Retype the entries in full.

## DATA SHOWN
*** Begin section ***
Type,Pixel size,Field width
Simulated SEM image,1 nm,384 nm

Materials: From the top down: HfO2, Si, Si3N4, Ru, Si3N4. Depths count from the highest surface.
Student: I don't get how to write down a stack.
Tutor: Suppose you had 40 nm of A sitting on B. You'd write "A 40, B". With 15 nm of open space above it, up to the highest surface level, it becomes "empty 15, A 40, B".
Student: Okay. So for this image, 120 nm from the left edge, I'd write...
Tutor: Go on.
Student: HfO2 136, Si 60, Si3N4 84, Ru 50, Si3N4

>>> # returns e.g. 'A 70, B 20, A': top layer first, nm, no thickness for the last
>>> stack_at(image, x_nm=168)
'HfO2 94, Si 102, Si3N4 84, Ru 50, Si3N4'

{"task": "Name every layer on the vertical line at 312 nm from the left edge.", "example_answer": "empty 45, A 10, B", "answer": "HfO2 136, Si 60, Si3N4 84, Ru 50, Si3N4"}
*** End section ***

## TASK SOLUTION
Type,Pixel size,Field width
Simulated SEM image,1 nm,384 nm

Materials: From the top down: HfO2, Si, Si3N4, Ru, Si3N4. Depths count from the highest surface.
Student: I don't get how to write down a stack.
Tutor: Suppose you had 40 nm of A sitting on B. You'd write "A 40, B". With 15 nm of open space above it, up to the highest surface level, it becomes "empty 15, A 40, B".
Student: Okay. So for this image, 120 nm from the left edge, I'd write...
Tutor: Go on.
Student: HfO2 136, Si 60, Si3N4 84, Ru 50, Si3N4

>>> # returns e.g. 'A 70, B 20, A': top layer first, nm, no thickness for the last
>>> stack_at(image, x_nm=168)
'HfO2 94, Si 102, Si3N4 84, Ru 50, Si3N4'

{"task": "Name every layer on the vertical line at 312 nm from the left edge.", "example_answer": "empty 45, A 10, B", "answer": "HfO2 136, Si 60, Si3N4 84, Ru 50, Si3N4"}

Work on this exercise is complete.